All entries must be extracted exactly, with nothing added or dropped.

────
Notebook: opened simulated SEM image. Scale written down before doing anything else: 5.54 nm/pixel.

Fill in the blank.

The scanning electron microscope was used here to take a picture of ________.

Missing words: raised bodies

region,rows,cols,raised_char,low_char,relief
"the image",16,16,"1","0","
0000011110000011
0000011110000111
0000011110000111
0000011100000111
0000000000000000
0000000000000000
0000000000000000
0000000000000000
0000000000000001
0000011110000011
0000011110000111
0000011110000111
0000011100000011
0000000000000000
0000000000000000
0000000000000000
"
────

RESPONSE AREA >>
Notebook: opened simulated SEM image. Scale written down before doing anything else: 5.54 nm/pixel.

Fill in the blank.

The scanning electron microscope was used here to take a picture of ________.

Missing words: raised bodies

region,rows,cols,raised_char,low_char,relief
"the image",16,16,"1","0","
0000011110000011
0000011110000111
0000011110000111
0000011100000111
0000000000000000
0000000000000000
0000000000000000
0000000000000000
0000000000000001
0000011110000011
0000011110000111
0000011110000111
0000011100000011
0000000000000000
0000000000000000
0000000000000000
"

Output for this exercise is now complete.